▶ [DATASET EXTRACT]:
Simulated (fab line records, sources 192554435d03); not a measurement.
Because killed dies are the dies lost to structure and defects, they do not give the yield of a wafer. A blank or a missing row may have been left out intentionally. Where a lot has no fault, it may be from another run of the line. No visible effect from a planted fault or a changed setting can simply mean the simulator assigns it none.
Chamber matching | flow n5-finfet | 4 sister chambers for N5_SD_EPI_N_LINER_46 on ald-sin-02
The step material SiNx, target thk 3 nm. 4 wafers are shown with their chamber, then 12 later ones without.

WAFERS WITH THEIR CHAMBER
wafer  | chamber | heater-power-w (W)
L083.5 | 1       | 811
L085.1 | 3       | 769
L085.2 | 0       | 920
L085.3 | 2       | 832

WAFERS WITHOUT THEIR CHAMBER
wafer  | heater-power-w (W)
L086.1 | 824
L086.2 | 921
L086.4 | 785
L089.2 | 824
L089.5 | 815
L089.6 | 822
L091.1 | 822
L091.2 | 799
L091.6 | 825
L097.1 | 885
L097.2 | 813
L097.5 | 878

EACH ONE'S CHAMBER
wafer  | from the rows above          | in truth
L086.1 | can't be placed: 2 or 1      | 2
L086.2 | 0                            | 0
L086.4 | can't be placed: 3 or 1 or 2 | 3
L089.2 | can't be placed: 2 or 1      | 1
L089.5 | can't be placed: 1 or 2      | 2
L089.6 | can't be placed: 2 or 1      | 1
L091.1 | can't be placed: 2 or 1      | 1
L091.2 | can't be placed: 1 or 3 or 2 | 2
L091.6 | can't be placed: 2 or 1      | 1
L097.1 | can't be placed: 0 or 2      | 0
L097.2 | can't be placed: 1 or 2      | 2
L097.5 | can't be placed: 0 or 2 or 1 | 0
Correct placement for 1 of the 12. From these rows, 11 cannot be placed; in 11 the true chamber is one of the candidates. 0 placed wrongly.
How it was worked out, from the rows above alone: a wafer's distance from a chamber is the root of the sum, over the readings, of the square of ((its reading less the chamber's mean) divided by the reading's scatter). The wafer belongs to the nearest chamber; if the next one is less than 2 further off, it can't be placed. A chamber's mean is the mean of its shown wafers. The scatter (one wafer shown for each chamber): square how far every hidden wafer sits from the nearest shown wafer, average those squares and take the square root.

▶ [TASK ITEM]: Begin at the line above that has "EACH ONE'S CHAMBER" and stop after the line that has "Correct placement for", copying each line exactly and adding nothing else.

▶ [EXERCISE SOLUTION]:
EACH ONE'S CHAMBER
wafer  | from the rows above          | in truth
L086.1 | can't be placed: 2 or 1      | 2
L086.2 | 0                            | 0
L086.4 | can't be placed: 3 or 1 or 2 | 3
L089.2 | can't be placed: 2 or 1      | 1
L089.5 | can't be placed: 1 or 2      | 2
L089.6 | can't be placed: 2 or 1      | 1
L091.1 | can't be placed: 2 or 1      | 1
L091.2 | can't be placed: 1 or 3 or 2 | 2
L091.6 | can't be placed: 2 or 1      | 1
L097.1 | can't be placed: 0 or 2      | 0
L097.2 | can't be placed: 1 or 2      | 2
L097.5 | can't be placed: 0 or 2 or 1 | 0
Correct placement for 1 of the 12. From these rows, 11 cannot be placed; in 11 the true chamber is one of the candidates. 0 placed wrongly.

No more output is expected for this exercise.